> [WORK TASK]:
Could you reproduce, from the records below, everything from the line with "seconds: time until" down to the line with "run 8 hour=29.8", keeping both of those lines and changing nothing?

> [STUDY MATERIAL]:
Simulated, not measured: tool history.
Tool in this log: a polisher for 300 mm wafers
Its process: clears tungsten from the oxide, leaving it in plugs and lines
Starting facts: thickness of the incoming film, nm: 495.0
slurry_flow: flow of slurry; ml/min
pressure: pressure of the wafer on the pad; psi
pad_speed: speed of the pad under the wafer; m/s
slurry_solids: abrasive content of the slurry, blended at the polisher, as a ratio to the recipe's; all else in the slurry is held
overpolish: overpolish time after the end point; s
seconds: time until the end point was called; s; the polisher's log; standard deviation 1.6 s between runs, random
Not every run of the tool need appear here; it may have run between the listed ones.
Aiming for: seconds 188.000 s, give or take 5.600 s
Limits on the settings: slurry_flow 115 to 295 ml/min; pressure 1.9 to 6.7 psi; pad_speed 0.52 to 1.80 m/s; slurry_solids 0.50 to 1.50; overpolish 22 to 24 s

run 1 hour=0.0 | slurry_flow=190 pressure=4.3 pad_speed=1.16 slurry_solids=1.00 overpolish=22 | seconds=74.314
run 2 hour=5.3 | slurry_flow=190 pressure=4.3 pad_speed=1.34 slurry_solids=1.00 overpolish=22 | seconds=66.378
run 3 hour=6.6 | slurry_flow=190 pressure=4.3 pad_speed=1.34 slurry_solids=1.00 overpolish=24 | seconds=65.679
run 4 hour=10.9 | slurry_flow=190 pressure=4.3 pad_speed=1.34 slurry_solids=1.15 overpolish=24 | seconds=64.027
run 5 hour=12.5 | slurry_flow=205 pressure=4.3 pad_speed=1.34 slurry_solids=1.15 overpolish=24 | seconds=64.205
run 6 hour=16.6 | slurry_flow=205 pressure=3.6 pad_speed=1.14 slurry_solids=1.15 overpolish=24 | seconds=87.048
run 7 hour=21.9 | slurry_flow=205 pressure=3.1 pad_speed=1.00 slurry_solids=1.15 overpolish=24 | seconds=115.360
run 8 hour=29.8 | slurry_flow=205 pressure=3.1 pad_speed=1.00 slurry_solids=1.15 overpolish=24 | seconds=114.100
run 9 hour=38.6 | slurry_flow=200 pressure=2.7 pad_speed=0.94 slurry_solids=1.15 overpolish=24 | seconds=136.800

> [SOLUTION]:
seconds: time until the end point was called; s; the polisher's log; standard deviation 1.6 s between runs, random
Not every run of the tool need appear here; it may have run between the listed ones.
Aiming for: seconds 188.000 s, give or take 5.600 s
Limits on the settings: slurry_flow 115 to 295 ml/min; pressure 1.9 to 6.7 psi; pad_speed 0.52 to 1.80 m/s; slurry_solids 0.50 to 1.50; overpolish 22 to 24 s

run 1 hour=0.0 | slurry_flow=190 pressure=4.3 pad_speed=1.16 slurry_solids=1.00 overpolish=22 | seconds=74.314
run 2 hour=5.3 | slurry_flow=190 pressure=4.3 pad_speed=1.34 slurry_solids=1.00 overpolish=22 | seconds=66.378
run 3 hour=6.6 | slurry_flow=190 pressure=4.3 pad_speed=1.34 slurry_solids=1.00 overpolish=24 | seconds=65.679
run 4 hour=10.9 | slurry_flow=190 pressure=4.3 pad_speed=1.34 slurry_solids=1.15 overpolish=24 | seconds=64.027
run 5 hour=12.5 | slurry_flow=205 pressure=4.3 pad_speed=1.34 slurry_solids=1.15 overpolish=24 | seconds=64.205
run 6 hour=16.6 | slurry_flow=205 pressure=3.6 pad_speed=1.14 slurry_solids=1.15 overpolish=24 | seconds=87.048
run 7 hour=21.9 | slurry_flow=205 pressure=3.1 pad_speed=1.00 slurry_solids=1.15 overpolish=24 | seconds=115.360
run 8 hour=29.8 | slurry_flow=205 pressure=3.1 pad_speed=1.00 slurry_solids=1.15 overpolish=24 | seconds=114.100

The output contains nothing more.